------ SOURCE INFORMATION ------

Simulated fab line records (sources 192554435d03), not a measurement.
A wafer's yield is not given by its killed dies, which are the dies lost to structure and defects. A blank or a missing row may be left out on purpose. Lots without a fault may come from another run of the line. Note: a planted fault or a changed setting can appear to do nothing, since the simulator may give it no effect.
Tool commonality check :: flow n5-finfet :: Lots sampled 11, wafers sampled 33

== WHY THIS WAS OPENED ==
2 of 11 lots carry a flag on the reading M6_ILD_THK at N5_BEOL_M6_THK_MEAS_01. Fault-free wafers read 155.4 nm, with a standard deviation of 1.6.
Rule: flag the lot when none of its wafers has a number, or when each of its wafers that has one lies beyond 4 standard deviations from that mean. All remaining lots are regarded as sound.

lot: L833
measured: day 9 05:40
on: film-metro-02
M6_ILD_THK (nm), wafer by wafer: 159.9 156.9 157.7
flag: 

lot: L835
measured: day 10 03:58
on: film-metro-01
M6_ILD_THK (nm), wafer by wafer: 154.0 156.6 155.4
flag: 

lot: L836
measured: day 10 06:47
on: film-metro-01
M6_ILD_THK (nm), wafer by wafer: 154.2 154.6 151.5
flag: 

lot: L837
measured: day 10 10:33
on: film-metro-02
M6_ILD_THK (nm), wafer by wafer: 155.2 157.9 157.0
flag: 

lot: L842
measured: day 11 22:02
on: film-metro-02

------

■ **TASK ITEM**: Each entry above is to be returned exactly as given.

■ **EXERCISE RESULT**:
Simulated fab line records (sources 192554435d03), not a measurement.
A wafer's yield is not given by its killed dies, which are the dies lost to structure and defects. A blank or a missing row may be left out on purpose. Lots without a fault may come from another run of the line. Note: a planted fault or a changed setting can appear to do nothing, since the simulator may give it no effect.
Tool commonality check :: flow n5-finfet :: Lots sampled 11, wafers sampled 33

== WHY THIS WAS OPENED ==
2 of 11 lots carry a flag on the reading M6_ILD_THK at N5_BEOL_M6_THK_MEAS_01. Fault-free wafers read 155.4 nm, with a standard deviation of 1.6.
Rule: flag the lot when none of its wafers has a number, or when each of its wafers that has one lies beyond 4 standard deviations from that mean. All remaining lots are regarded as sound.

lot: L833
measured: day 9 05:40
on: film-metro-02
M6_ILD_THK (nm), wafer by wafer: 159.9 156.9 157.7
flag: 

lot: L835
measured: day 10 03:58
on: film-metro-01
M6_ILD_THK (nm), wafer by wafer: 154.0 156.6 155.4
flag: 

lot: L836
measured: day 10 06:47
on: film-metro-01
M6_ILD_THK (nm), wafer by wafer: 154.2 154.6 151.5
flag: 

lot: L837
measured: day 10 10:33
on: film-metro-02
M6_ILD_THK (nm), wafer by wafer: 155.2 157.9 157.0
flag: 

lot: L842
measured: day 11 22:02
on: film-metro-02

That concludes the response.